*ASSIGNED TASK:*
Could you repeat the records below exactly as written?

*EXTRACTED DATA:*
*****
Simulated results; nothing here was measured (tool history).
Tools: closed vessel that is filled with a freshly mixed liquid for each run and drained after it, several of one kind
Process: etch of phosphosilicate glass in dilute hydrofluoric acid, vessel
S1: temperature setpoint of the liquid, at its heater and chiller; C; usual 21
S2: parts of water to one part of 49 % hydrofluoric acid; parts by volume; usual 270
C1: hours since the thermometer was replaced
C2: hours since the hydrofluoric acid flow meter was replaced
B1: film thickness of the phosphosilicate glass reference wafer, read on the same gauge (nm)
*****

*RESPONSE AREA:*
Simulated results; nothing here was measured (tool history).
Tools: closed vessel that is filled with a freshly mixed liquid for each run and drained after it, several of one kind
Process: etch of phosphosilicate glass in dilute hydrofluoric acid, vessel
S1: temperature setpoint of the liquid, at its heater and chiller; C; usual 21
S2: parts of water to one part of 49 % hydrofluoric acid; parts by volume; usual 270
C1: hours since the thermometer was replaced
C2: hours since the hydrofluoric acid flow meter was replaced
B1: film thickness of the phosphosilicate glass reference wafer, read on the same gauge (nm)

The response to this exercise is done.